WORK INSTRUCTION: Transcribe the stretch of entries below from the line with "Process module in" through the line with "For the purposes", exactly and with both ends included; leave out all other lines.

LISTED RECORDS:
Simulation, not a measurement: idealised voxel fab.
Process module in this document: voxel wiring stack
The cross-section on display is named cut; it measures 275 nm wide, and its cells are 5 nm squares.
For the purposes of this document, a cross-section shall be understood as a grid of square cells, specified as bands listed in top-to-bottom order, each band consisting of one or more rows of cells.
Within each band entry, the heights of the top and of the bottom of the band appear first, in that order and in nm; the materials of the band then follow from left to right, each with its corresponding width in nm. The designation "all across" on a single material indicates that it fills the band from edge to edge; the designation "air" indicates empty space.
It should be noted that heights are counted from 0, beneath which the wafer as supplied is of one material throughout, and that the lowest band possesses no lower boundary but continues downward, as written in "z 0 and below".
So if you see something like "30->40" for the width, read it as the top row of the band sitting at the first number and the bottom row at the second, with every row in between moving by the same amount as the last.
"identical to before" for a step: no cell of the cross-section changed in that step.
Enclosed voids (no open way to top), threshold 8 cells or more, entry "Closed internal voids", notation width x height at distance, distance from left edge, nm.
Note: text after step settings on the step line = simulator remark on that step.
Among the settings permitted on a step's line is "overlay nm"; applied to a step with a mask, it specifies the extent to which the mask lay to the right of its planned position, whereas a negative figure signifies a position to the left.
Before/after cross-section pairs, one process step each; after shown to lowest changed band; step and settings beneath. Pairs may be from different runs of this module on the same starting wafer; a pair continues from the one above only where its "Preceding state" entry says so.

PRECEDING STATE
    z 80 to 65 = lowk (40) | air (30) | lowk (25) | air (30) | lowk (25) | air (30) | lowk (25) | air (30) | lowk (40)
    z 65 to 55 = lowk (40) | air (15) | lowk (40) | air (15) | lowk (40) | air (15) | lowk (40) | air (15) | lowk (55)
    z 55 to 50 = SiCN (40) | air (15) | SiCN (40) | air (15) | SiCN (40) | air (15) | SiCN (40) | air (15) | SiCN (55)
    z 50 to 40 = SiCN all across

WRITTEN SOLUTION:
Process module in this document: voxel wiring stack
The cross-section on display is named cut; it measures 275 nm wide, and its cells are 5 nm squares.
For the purposes of this document, a cross-section shall be understood as a grid of square cells, specified as bands listed in top-to-bottom order, each band consisting of one or more rows of cells.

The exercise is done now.